▶ [ASSIGNED TASK] Where the records below show a line containing "fab line records | flow sky130", start copying; end with the line containing "# columns lot.wafer tool chamber start_h wait_h set.spin_rpm", and copy it too.

== Segment start ==

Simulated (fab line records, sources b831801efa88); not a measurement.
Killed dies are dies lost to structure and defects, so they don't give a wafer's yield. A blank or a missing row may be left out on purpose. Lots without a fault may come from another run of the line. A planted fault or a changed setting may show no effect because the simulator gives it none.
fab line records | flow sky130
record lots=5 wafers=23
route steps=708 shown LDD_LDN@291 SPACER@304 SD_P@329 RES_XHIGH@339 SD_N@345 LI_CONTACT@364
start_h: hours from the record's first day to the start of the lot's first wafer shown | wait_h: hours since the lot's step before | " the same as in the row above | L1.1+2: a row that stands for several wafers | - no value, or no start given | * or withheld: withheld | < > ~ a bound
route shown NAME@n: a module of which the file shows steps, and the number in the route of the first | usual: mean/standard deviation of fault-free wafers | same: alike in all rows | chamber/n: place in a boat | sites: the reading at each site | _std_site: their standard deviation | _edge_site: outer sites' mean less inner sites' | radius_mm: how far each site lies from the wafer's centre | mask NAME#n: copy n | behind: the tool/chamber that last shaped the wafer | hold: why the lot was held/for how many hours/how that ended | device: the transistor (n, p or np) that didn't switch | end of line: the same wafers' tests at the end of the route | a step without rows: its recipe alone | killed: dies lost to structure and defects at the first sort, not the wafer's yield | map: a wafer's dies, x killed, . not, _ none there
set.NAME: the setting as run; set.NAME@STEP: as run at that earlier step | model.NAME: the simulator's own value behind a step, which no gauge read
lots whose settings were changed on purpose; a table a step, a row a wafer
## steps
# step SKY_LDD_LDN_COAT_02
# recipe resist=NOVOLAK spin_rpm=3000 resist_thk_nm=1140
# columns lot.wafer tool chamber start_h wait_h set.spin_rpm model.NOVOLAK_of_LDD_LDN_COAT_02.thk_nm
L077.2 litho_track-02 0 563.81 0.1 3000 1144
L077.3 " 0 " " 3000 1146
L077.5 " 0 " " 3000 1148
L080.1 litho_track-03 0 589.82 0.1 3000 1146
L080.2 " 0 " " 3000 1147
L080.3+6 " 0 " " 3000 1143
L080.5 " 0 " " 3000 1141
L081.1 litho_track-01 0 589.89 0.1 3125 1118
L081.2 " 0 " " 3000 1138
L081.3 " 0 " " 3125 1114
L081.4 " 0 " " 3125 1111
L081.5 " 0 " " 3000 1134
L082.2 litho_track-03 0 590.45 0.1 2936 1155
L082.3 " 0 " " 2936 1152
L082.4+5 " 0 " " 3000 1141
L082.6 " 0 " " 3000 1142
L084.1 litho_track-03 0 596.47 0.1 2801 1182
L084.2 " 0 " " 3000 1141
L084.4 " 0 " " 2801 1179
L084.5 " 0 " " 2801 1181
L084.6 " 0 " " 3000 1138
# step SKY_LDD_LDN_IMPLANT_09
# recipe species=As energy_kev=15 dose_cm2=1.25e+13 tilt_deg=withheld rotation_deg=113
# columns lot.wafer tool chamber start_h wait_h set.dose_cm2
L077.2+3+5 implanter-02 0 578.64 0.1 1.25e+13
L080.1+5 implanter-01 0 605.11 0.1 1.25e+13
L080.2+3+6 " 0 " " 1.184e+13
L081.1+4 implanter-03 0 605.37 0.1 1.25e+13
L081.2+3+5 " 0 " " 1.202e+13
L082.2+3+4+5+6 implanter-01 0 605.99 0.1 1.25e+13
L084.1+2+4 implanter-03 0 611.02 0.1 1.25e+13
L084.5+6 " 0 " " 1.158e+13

== Segment end ==

▶ [TASK RESPONSE]
fab line records | flow sky130
record lots=5 wafers=23
route steps=708 shown LDD_LDN@291 SPACER@304 SD_P@329 RES_XHIGH@339 SD_N@345 LI_CONTACT@364
start_h: hours from the record's first day to the start of the lot's first wafer shown | wait_h: hours since the lot's step before | " the same as in the row above | L1.1+2: a row that stands for several wafers | - no value, or no start given | * or withheld: withheld | < > ~ a bound
route shown NAME@n: a module of which the file shows steps, and the number in the route of the first | usual: mean/standard deviation of fault-free wafers | same: alike in all rows | chamber/n: place in a boat | sites: the reading at each site | _std_site: their standard deviation | _edge_site: outer sites' mean less inner sites' | radius_mm: how far each site lies from the wafer's centre | mask NAME#n: copy n | behind: the tool/chamber that last shaped the wafer | hold: why the lot was held/for how many hours/how that ended | device: the transistor (n, p or np) that didn't switch | end of line: the same wafers' tests at the end of the route | a step without rows: its recipe alone | killed: dies lost to structure and defects at the first sort, not the wafer's yield | map: a wafer's dies, x killed, . not, _ none there
set.NAME: the setting as run; set.NAME@STEP: as run at that earlier step | model.NAME: the simulator's own value behind a step, which no gauge read
lots whose settings were changed on purpose; a table a step, a row a wafer
## steps
# step SKY_LDD_LDN_COAT_02
# recipe resist=NOVOLAK spin_rpm=3000 resist_thk_nm=1140
# columns lot.wafer tool chamber start_h wait_h set.spin_rpm model.NOVOLAK_of_LDD_LDN_COAT_02.thk_nm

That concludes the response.